Work order:
Please reproduce the entries that follow, keeping each word intact.

Supplied data:
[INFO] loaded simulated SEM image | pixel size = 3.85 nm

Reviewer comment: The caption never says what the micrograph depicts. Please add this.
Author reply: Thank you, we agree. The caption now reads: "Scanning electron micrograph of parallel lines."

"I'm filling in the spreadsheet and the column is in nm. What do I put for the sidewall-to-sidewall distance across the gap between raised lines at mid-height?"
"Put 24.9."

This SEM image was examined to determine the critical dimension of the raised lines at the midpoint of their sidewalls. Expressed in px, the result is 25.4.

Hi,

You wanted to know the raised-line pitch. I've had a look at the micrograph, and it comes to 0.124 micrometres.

Written solution:
[INFO] loaded simulated SEM image | pixel size = 3.85 nm

Reviewer comment: The caption never says what the micrograph depicts. Please add this.
Author reply: Thank you, we agree. The caption now reads: "Scanning electron micrograph of parallel lines."

"I'm filling in the spreadsheet and the column is in nm. What do I put for the sidewall-to-sidewall distance across the gap between raised lines at mid-height?"
"Put 24.9."

This SEM image was examined to determine the critical dimension of the raised lines at the midpoint of their sidewalls. Expressed in px, the result is 25.4.

Hi,

You wanted to know the raised-line pitch. I've had a look at the micrograph, and it comes to 0.124 micrometres.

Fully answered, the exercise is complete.